[[ Information shown, beginning ]]
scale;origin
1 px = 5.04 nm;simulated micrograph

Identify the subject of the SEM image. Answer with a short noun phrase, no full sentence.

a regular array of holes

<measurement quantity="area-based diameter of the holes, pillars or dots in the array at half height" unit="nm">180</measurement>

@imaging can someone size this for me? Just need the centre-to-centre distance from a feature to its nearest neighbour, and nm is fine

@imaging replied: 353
[[ Information shown, end ]]

Look above for the line with "1 px = 5.04 nm;simulated micrograph" and the line with "and nm is fine". Write out those two lines and all the lines between them, exactly, and no others.

1 px = 5.04 nm;simulated micrograph

Identify the subject of the SEM image. Answer with a short noun phrase, no full sentence.

a regular array of holes

<measurement quantity="area-based diameter of the holes, pillars or dots in the array at half height" unit="nm">180</measurement>

@imaging can someone size this for me? Just need the centre-to-centre distance from a feature to its nearest neighbour, and nm is fine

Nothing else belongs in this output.